PROVIDED INFORMATION:
++++++

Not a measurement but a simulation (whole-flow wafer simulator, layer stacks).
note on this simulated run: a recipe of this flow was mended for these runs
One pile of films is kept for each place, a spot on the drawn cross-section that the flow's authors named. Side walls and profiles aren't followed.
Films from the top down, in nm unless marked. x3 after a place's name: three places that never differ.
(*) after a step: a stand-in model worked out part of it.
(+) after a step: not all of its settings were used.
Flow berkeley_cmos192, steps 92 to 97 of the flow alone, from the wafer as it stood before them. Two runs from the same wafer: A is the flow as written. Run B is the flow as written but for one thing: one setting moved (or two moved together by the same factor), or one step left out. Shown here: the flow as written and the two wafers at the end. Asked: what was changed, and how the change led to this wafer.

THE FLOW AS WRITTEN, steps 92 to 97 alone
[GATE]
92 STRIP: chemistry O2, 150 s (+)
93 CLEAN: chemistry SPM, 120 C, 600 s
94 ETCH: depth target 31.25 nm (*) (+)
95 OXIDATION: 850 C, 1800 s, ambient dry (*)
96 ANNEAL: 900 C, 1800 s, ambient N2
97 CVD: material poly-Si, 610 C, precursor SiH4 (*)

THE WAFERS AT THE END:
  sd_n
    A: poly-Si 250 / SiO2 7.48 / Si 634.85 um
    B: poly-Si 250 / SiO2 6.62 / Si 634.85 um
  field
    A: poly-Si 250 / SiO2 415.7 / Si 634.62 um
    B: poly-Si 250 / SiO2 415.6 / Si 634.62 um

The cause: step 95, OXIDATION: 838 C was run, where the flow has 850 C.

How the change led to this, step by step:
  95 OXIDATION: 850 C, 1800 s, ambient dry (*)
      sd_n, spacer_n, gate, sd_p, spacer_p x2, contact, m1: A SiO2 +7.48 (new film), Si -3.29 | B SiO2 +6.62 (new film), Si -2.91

++++++

Each line from the beginning of the entries to the line with "(+) after a" must be repeated exactly, with both end lines kept and no other lines given.

PROBLEM SOLUTION:
Not a measurement but a simulation (whole-flow wafer simulator, layer stacks).
note on this simulated run: a recipe of this flow was mended for these runs
One pile of films is kept for each place, a spot on the drawn cross-section that the flow's authors named. Side walls and profiles aren't followed.
Films from the top down, in nm unless marked. x3 after a place's name: three places that never differ.
(*) after a step: a stand-in model worked out part of it.
(+) after a step: not all of its settings were used.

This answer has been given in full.